# Required action
Return every line from the one with "1,0.0,298.15,40,0.280511" through the one with "19,930.1,298.15,42,0.279939", inclusive, exactly as it appears below.

# Given entries
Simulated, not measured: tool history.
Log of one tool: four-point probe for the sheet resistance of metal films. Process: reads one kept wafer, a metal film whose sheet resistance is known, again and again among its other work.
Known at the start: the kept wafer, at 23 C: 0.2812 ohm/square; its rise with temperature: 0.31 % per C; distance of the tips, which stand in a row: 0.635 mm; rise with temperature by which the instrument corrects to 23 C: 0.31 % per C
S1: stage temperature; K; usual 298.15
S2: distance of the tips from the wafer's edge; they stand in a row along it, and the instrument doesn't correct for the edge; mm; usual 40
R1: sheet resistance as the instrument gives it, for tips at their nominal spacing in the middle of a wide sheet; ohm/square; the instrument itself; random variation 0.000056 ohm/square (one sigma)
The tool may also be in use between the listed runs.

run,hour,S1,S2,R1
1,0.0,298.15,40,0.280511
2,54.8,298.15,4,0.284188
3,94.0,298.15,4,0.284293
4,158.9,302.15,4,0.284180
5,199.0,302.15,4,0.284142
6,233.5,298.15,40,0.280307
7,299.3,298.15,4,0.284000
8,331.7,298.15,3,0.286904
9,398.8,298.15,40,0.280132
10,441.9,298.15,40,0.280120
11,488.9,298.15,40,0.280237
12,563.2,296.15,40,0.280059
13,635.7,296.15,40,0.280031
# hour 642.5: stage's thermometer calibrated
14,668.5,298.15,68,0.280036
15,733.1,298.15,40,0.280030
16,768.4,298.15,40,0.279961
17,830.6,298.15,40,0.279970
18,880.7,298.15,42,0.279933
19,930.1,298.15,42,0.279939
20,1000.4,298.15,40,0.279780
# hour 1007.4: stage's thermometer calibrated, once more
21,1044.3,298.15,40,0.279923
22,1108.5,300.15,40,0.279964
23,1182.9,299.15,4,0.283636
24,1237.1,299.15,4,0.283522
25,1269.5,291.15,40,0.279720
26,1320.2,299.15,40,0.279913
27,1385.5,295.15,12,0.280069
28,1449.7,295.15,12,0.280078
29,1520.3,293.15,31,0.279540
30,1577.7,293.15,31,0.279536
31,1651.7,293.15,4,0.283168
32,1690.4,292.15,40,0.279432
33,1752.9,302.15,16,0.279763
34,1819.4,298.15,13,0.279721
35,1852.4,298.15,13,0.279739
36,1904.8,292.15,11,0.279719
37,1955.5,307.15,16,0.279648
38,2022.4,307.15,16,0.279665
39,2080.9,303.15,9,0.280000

# Answer box
1,0.0,298.15,40,0.280511
2,54.8,298.15,4,0.284188
3,94.0,298.15,4,0.284293
4,158.9,302.15,4,0.284180
5,199.0,302.15,4,0.284142
6,233.5,298.15,40,0.280307
7,299.3,298.15,4,0.284000
8,331.7,298.15,3,0.286904
9,398.8,298.15,40,0.280132
10,441.9,298.15,40,0.280120
11,488.9,298.15,40,0.280237
12,563.2,296.15,40,0.280059
13,635.7,296.15,40,0.280031
# hour 642.5: stage's thermometer calibrated
14,668.5,298.15,68,0.280036
15,733.1,298.15,40,0.280030
16,768.4,298.15,40,0.279961
17,830.6,298.15,40,0.279970
18,880.7,298.15,42,0.279933
19,930.1,298.15,42,0.279939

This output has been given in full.